--- WORK INSTRUCTION ---
Reproduce each line of the data exactly as it is.

....

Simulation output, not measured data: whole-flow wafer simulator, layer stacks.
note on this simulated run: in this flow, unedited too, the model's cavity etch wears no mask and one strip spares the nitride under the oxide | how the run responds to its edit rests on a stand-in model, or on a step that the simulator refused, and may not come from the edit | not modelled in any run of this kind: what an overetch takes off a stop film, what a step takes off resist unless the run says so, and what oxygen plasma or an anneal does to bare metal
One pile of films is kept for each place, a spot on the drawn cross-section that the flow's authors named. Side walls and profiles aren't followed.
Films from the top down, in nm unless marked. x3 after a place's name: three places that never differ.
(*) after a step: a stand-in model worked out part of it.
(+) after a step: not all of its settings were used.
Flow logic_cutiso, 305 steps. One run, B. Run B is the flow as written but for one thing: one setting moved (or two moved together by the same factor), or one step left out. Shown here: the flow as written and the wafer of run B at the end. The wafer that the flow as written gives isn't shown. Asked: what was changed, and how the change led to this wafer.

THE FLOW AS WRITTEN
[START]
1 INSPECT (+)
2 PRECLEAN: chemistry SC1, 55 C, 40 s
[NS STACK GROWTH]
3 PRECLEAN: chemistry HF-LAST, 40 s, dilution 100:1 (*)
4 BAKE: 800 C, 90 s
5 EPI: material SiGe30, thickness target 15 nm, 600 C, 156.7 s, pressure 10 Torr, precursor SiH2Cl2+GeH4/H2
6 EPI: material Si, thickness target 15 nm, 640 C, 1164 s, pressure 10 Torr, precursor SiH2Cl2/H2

....

--- YOUR RESPONSE ---
Simulation output, not measured data: whole-flow wafer simulator, layer stacks.
note on this simulated run: in this flow, unedited too, the model's cavity etch wears no mask and one strip spares the nitride under the oxide | how the run responds to its edit rests on a stand-in model, or on a step that the simulator refused, and may not come from the edit | not modelled in any run of this kind: what an overetch takes off a stop film, what a step takes off resist unless the run says so, and what oxygen plasma or an anneal does to bare metal
One pile of films is kept for each place, a spot on the drawn cross-section that the flow's authors named. Side walls and profiles aren't followed.
Films from the top down, in nm unless marked. x3 after a place's name: three places that never differ.
(*) after a step: a stand-in model worked out part of it.
(+) after a step: not all of its settings were used.
Flow logic_cutiso, 305 steps. One run, B. Run B is the flow as written but for one thing: one setting moved (or two moved together by the same factor), or one step left out. Shown here: the flow as written and the wafer of run B at the end. The wafer that the flow as written gives isn't shown. Asked: what was changed, and how the change led to this wafer.

THE FLOW AS WRITTEN
[START]
1 INSPECT (+)
2 PRECLEAN: chemistry SC1, 55 C, 40 s
[NS STACK GROWTH]
3 PRECLEAN: chemistry HF-LAST, 40 s, dilution 100:1 (*)
4 BAKE: 800 C, 90 s
5 EPI: material SiGe30, thickness target 15 nm, 600 C, 156.7 s, pressure 10 Torr, precursor SiH2Cl2+GeH4/H2
6 EPI: material Si, thickness target 15 nm, 640 C, 1164 s, pressure 10 Torr, precursor SiH2Cl2/H2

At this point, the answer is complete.